* _Work instruction_: Nothing in the entries may be altered; copy them all exactly.

* _Data to examine_:
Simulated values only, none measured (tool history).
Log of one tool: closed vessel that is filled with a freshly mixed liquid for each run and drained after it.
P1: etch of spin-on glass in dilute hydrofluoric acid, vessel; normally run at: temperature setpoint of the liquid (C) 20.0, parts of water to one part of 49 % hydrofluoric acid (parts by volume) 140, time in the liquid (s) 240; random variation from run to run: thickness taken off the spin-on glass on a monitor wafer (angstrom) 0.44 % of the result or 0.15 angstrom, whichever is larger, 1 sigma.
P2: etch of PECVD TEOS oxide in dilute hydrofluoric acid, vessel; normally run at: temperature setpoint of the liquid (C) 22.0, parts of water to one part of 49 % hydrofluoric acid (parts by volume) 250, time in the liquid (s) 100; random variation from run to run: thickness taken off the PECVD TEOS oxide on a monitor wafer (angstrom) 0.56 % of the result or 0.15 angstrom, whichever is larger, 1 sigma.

* _Task result_:
Simulated values only, none measured (tool history).
Log of one tool: closed vessel that is filled with a freshly mixed liquid for each run and drained after it.
P1: etch of spin-on glass in dilute hydrofluoric acid, vessel; normally run at: temperature setpoint of the liquid (C) 20.0, parts of water to one part of 49 % hydrofluoric acid (parts by volume) 140, time in the liquid (s) 240; random variation from run to run: thickness taken off the spin-on glass on a monitor wafer (angstrom) 0.44 % of the result or 0.15 angstrom, whichever is larger, 1 sigma.
P2: etch of PECVD TEOS oxide in dilute hydrofluoric acid, vessel; normally run at: temperature setpoint of the liquid (C) 22.0, parts of water to one part of 49 % hydrofluoric acid (parts by volume) 250, time in the liquid (s) 100; random variation from run to run: thickness taken off the PECVD TEOS oxide on a monitor wafer (angstrom) 0.56 % of the result or 0.15 angstrom, whichever is larger, 1 sigma.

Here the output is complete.